Work instruction:
Every record must be reproduced exactly. Leave none out.

Provided records:
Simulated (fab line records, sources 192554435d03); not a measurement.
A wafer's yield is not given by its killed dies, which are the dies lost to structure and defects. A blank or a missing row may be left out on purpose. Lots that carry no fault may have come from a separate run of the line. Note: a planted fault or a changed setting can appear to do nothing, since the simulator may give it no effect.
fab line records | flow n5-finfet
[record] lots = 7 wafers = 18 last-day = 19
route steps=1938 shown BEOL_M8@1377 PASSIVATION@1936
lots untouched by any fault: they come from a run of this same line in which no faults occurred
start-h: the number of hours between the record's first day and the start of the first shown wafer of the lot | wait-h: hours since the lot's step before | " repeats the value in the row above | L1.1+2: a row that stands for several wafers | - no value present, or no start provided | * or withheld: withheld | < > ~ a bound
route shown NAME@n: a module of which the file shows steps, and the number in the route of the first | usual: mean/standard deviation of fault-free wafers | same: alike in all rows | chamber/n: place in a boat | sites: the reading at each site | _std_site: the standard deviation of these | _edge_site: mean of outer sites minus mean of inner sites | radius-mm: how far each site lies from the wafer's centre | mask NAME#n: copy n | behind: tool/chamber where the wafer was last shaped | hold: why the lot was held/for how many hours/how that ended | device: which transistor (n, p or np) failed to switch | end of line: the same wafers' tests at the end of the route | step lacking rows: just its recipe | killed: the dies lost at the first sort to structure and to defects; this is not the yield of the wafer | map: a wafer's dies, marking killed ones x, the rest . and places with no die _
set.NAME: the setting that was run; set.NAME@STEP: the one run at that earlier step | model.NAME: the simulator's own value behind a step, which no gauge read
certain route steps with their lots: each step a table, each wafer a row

Exercise response:
Simulated (fab line records, sources 192554435d03); not a measurement.
A wafer's yield is not given by its killed dies, which are the dies lost to structure and defects. A blank or a missing row may be left out on purpose. Lots that carry no fault may have come from a separate run of the line. Note: a planted fault or a changed setting can appear to do nothing, since the simulator may give it no effect.
fab line records | flow n5-finfet
[record] lots = 7 wafers = 18 last-day = 19
route steps=1938 shown BEOL_M8@1377 PASSIVATION@1936
lots untouched by any fault: they come from a run of this same line in which no faults occurred
start-h: the number of hours between the record's first day and the start of the first shown wafer of the lot | wait-h: hours since the lot's step before | " repeats the value in the row above | L1.1+2: a row that stands for several wafers | - no value present, or no start provided | * or withheld: withheld | < > ~ a bound
route shown NAME@n: a module of which the file shows steps, and the number in the route of the first | usual: mean/standard deviation of fault-free wafers | same: alike in all rows | chamber/n: place in a boat | sites: the reading at each site | _std_site: the standard deviation of these | _edge_site: mean of outer sites minus mean of inner sites | radius-mm: how far each site lies from the wafer's centre | mask NAME#n: copy n | behind: tool/chamber where the wafer was last shaped | hold: why the lot was held/for how many hours/how that ended | device: which transistor (n, p or np) failed to switch | end of line: the same wafers' tests at the end of the route | step lacking rows: just its recipe | killed: the dies lost at the first sort to structure and to defects; this is not the yield of the wafer | map: a wafer's dies, marking killed ones x, the rest . and places with no die _
set.NAME: the setting that was run; set.NAME@STEP: the one run at that earlier step | model.NAME: the simulator's own value behind a step, which no gauge read
certain route steps with their lots: each step a table, each wafer a row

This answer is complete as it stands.